# Exercise data:

■ ■ ■ ■ ■ ■ ■

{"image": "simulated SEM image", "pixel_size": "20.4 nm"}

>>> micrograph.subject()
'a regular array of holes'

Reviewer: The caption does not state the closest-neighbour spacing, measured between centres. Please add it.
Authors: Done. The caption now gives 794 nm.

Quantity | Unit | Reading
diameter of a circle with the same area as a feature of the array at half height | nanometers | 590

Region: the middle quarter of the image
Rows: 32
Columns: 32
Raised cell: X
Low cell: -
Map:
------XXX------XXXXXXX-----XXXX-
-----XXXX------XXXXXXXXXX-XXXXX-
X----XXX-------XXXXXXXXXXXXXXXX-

■ ■ ■ ■ ■ ■ ■

# Brief:
Reproduce the data shown above in its entirety, keeping each word as it is.

# Response:
{"image": "simulated SEM image", "pixel_size": "20.4 nm"}

>>> micrograph.subject()
'a regular array of holes'

Reviewer: The caption does not state the closest-neighbour spacing, measured between centres. Please add it.
Authors: Done. The caption now gives 794 nm.

Quantity | Unit | Reading
diameter of a circle with the same area as a feature of the array at half height | nanometers | 590

Region: the middle quarter of the image
Rows: 32
Columns: 32
Raised cell: X
Low cell: -
Map:
------XXX------XXXXXXX-----XXXX-
-----XXXX------XXXXXXXXXX-XXXXX-
X----XXX-------XXXXXXXXXXXXXXXX-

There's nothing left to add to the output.